Task item ::
Each line in the listing below needs to be transcribed exactly.

Dataset content ::
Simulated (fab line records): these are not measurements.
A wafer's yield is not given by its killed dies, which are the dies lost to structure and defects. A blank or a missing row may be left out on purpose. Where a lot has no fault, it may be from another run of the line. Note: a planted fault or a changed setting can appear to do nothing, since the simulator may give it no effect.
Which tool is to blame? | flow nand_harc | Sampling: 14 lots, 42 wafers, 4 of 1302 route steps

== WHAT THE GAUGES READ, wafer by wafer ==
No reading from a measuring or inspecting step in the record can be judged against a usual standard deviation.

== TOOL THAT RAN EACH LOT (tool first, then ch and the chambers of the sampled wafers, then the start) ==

Exercise output ::
Simulated (fab line records): these are not measurements.
A wafer's yield is not given by its killed dies, which are the dies lost to structure and defects. A blank or a missing row may be left out on purpose. Where a lot has no fault, it may be from another run of the line. Note: a planted fault or a changed setting can appear to do nothing, since the simulator may give it no effect.
Which tool is to blame? | flow nand_harc | Sampling: 14 lots, 42 wafers, 4 of 1302 route steps

== WHAT THE GAUGES READ, wafer by wafer ==
No reading from a measuring or inspecting step in the record can be judged against a usual standard deviation.

== TOOL THAT RAN EACH LOT (tool first, then ch and the chambers of the sampled wafers, then the start) ==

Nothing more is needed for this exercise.